....

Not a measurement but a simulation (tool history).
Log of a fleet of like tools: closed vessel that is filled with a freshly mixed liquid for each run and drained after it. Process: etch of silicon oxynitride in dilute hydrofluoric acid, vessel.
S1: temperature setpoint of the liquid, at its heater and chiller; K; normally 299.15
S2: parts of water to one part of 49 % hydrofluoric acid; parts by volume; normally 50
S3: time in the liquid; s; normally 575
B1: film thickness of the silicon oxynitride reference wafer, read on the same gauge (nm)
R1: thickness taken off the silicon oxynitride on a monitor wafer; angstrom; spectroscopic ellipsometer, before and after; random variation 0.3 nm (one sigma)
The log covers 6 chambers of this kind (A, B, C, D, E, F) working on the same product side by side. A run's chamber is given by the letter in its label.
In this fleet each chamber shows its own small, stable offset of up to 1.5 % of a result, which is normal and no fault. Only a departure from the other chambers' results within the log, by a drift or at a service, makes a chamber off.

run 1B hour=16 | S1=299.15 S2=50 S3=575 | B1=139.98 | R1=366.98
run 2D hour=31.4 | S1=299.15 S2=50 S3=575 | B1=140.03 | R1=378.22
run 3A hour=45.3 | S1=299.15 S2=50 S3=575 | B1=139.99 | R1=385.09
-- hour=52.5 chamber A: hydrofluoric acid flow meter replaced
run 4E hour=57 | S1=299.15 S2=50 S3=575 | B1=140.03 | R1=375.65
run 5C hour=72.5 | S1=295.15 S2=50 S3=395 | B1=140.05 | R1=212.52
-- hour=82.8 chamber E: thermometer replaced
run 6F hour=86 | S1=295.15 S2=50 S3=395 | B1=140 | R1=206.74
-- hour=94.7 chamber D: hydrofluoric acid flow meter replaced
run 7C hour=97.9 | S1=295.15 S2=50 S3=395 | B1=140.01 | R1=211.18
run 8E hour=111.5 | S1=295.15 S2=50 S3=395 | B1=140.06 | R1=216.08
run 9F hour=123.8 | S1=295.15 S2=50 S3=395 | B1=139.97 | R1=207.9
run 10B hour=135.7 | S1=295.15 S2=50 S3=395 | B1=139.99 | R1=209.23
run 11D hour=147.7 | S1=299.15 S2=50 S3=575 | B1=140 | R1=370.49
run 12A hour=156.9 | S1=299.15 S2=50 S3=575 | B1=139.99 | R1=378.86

....

#### BRIEF:
Set down exactly the lines above that run from the start of the listing to the line with "S3: time in the liquid; s; normally 575". Leave out every later line.

#### TASK OUTPUT:
Not a measurement but a simulation (tool history).
Log of a fleet of like tools: closed vessel that is filled with a freshly mixed liquid for each run and drained after it. Process: etch of silicon oxynitride in dilute hydrofluoric acid, vessel.
S1: temperature setpoint of the liquid, at its heater and chiller; K; normally 299.15
S2: parts of water to one part of 49 % hydrofluoric acid; parts by volume; normally 50
S3: time in the liquid; s; normally 575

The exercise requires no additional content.